→ Data for review:
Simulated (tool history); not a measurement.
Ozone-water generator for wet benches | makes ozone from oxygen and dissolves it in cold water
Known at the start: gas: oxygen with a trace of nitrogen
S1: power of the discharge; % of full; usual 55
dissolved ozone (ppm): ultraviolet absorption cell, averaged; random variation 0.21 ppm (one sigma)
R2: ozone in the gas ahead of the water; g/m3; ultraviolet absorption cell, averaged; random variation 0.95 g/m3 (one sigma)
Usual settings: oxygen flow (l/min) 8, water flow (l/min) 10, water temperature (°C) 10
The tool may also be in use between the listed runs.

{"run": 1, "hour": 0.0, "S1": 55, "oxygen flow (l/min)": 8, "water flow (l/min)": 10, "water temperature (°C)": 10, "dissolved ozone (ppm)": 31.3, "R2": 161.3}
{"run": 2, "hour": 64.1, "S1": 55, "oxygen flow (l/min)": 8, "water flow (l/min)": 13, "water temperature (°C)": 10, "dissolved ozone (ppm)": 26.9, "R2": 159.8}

→ Work item:
Nothing may be left out: return each entry exactly as it reads.

→ Answer box:
Simulated (tool history); not a measurement.
Ozone-water generator for wet benches | makes ozone from oxygen and dissolves it in cold water
Known at the start: gas: oxygen with a trace of nitrogen
S1: power of the discharge; % of full; usual 55
dissolved ozone (ppm): ultraviolet absorption cell, averaged; random variation 0.21 ppm (one sigma)
R2: ozone in the gas ahead of the water; g/m3; ultraviolet absorption cell, averaged; random variation 0.95 g/m3 (one sigma)
Usual settings: oxygen flow (l/min) 8, water flow (l/min) 10, water temperature (°C) 10
The tool may also be in use between the listed runs.

{"run": 1, "hour": 0.0, "S1": 55, "oxygen flow (l/min)": 8, "water flow (l/min)": 10, "water temperature (°C)": 10, "dissolved ozone (ppm)": 31.3, "R2": 161.3}
{"run": 2, "hour": 64.1, "S1": 55, "oxygen flow (l/min)": 8, "water flow (l/min)": 13, "water temperature (°C)": 10, "dissolved ozone (ppm)": 26.9, "R2": 159.8}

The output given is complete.